%%

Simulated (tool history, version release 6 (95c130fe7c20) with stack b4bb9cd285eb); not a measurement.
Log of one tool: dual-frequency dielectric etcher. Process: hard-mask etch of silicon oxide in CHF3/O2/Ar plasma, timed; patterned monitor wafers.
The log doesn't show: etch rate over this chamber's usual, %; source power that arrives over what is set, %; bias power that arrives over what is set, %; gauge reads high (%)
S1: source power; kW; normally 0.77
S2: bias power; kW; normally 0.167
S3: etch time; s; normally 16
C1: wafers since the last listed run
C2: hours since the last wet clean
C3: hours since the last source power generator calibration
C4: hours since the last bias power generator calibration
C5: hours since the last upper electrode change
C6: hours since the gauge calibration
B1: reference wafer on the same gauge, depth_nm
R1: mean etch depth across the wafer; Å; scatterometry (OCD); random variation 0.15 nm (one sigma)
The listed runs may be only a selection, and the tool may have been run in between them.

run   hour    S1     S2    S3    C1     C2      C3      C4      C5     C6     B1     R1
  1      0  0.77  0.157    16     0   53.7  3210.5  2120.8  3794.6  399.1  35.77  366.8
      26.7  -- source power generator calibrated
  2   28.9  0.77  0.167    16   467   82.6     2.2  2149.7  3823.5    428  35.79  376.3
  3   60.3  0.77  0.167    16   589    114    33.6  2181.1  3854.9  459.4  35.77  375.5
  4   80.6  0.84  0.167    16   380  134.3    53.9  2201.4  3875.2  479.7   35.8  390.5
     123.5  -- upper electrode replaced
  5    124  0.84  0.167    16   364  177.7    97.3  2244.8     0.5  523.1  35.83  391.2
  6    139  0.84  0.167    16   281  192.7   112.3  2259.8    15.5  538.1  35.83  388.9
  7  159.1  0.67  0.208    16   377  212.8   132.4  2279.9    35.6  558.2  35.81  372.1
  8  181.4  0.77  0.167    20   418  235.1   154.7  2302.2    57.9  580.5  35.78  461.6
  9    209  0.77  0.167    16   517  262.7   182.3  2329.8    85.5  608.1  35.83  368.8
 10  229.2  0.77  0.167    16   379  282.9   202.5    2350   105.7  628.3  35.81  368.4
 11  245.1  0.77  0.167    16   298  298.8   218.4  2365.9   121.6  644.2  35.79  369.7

%%

- Work item -
Reproduce exactly the lines of the records above from the one with "Log of one tool: dual-frequency" to the one with "R1: mean etch", both included, and leave out everything else.

- Answer space -
Log of one tool: dual-frequency dielectric etcher. Process: hard-mask etch of silicon oxide in CHF3/O2/Ar plasma, timed; patterned monitor wafers.
The log doesn't show: etch rate over this chamber's usual, %; source power that arrives over what is set, %; bias power that arrives over what is set, %; gauge reads high (%)
S1: source power; kW; normally 0.77
S2: bias power; kW; normally 0.167
S3: etch time; s; normally 16
C1: wafers since the last listed run
C2: hours since the last wet clean
C3: hours since the last source power generator calibration
C4: hours since the last bias power generator calibration
C5: hours since the last upper electrode change
C6: hours since the gauge calibration
B1: reference wafer on the same gauge, depth_nm
R1: mean etch depth across the wafer; Å; scatterometry (OCD); random variation 0.15 nm (one sigma)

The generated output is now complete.